§ Data for review:
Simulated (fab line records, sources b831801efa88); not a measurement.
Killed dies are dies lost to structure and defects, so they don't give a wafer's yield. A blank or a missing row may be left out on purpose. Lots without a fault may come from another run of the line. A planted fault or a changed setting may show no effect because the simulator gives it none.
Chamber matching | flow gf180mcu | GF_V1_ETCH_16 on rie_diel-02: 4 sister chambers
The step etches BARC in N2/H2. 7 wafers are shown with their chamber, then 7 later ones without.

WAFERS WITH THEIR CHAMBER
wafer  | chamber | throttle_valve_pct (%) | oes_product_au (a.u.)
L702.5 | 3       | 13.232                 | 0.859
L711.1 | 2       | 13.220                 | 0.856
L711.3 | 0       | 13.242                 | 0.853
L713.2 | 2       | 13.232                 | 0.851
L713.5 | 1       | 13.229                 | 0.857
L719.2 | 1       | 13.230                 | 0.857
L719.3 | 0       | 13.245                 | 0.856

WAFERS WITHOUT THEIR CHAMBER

§ Task item: Each entry above is to be transcribed exactly as it was written.

§ Written response:
Simulated (fab line records, sources b831801efa88); not a measurement.
Killed dies are dies lost to structure and defects, so they don't give a wafer's yield. A blank or a missing row may be left out on purpose. Lots without a fault may come from another run of the line. A planted fault or a changed setting may show no effect because the simulator gives it none.
Chamber matching | flow gf180mcu | GF_V1_ETCH_16 on rie_diel-02: 4 sister chambers
The step etches BARC in N2/H2. 7 wafers are shown with their chamber, then 7 later ones without.

WAFERS WITH THEIR CHAMBER
wafer  | chamber | throttle_valve_pct (%) | oes_product_au (a.u.)
L702.5 | 3       | 13.232                 | 0.859
L711.1 | 2       | 13.220                 | 0.856
L711.3 | 0       | 13.242                 | 0.853
L713.2 | 2       | 13.232                 | 0.851
L713.5 | 1       | 13.229                 | 0.857
L719.2 | 1       | 13.230                 | 0.857
L719.3 | 0       | 13.245                 | 0.856

WAFERS WITHOUT THEIR CHAMBER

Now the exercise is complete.